▶ **Records provided**
##############################

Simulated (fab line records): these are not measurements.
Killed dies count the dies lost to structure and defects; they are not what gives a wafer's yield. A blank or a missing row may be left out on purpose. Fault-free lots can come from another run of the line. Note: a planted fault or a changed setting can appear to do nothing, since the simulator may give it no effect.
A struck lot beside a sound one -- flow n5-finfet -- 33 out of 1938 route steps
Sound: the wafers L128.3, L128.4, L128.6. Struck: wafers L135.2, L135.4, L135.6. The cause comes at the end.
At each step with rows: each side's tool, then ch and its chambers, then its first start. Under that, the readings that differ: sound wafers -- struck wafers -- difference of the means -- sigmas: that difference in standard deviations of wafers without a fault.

##############################

▶ **Assigned task**
Line by line, copy the data above.

▶ **Worked solution**
Simulated (fab line records): these are not measurements.
Killed dies count the dies lost to structure and defects; they are not what gives a wafer's yield. A blank or a missing row may be left out on purpose. Fault-free lots can come from another run of the line. Note: a planted fault or a changed setting can appear to do nothing, since the simulator may give it no effect.
A struck lot beside a sound one -- flow n5-finfet -- 33 out of 1938 route steps
Sound: the wafers L128.3, L128.4, L128.6. Struck: wafers L135.2, L135.4, L135.6. The cause comes at the end.
At each step with rows: each side's tool, then ch and its chambers, then its first start. Under that, the readings that differ: sound wafers -- struck wafers -- difference of the means -- sigmas: that difference in standard deviations of wafers without a fault.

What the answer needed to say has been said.